# [EXERCISE]
Please write out, exactly as given, every line of the entries below up to and including the line with "note on this".

# [PROVIDED MATERIAL]
# # # #
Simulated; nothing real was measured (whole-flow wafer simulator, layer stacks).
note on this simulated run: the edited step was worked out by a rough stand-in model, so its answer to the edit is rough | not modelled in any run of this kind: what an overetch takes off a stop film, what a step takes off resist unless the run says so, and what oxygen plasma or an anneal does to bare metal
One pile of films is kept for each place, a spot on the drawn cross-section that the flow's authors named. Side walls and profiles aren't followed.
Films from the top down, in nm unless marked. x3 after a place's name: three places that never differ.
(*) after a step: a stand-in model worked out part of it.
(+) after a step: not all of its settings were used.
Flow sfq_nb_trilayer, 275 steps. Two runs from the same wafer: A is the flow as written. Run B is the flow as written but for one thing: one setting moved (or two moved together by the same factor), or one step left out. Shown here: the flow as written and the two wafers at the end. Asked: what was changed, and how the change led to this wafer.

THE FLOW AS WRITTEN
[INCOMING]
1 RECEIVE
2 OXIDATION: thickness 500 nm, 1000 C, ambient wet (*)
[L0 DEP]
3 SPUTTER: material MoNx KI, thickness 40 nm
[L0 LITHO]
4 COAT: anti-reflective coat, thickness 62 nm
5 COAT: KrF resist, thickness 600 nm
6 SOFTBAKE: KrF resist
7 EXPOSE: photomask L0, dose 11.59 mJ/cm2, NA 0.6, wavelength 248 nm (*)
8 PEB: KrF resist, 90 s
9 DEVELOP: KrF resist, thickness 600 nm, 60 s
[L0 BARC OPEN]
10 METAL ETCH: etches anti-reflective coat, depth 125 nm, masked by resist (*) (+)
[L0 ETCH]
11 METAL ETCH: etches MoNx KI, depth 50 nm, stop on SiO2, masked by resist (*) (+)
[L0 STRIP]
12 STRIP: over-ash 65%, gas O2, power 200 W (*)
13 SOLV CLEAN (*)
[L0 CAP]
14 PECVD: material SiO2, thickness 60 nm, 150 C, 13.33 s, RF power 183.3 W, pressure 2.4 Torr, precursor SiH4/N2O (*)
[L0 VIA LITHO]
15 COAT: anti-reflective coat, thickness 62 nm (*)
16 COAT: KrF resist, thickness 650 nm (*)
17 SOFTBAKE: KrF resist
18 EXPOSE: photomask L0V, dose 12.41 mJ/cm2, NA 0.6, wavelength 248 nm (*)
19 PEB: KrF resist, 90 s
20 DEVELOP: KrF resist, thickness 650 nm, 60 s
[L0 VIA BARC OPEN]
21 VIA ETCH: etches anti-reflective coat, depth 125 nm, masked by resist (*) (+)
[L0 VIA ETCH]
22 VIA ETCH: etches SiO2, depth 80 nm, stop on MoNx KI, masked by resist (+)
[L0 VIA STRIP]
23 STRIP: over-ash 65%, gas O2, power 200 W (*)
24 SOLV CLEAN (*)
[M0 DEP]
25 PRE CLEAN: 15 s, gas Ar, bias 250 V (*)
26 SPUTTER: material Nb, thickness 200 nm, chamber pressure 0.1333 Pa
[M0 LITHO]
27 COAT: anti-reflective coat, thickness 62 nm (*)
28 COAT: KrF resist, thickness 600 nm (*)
# # # #

# [TASK RESULT]
Simulated; nothing real was measured (whole-flow wafer simulator, layer stacks).
note on this simulated run: the edited step was worked out by a rough stand-in model, so its answer to the edit is rough | not modelled in any run of this kind: what an overetch takes off a stop film, what a step takes off resist unless the run says so, and what oxygen plasma or an anneal does to bare metal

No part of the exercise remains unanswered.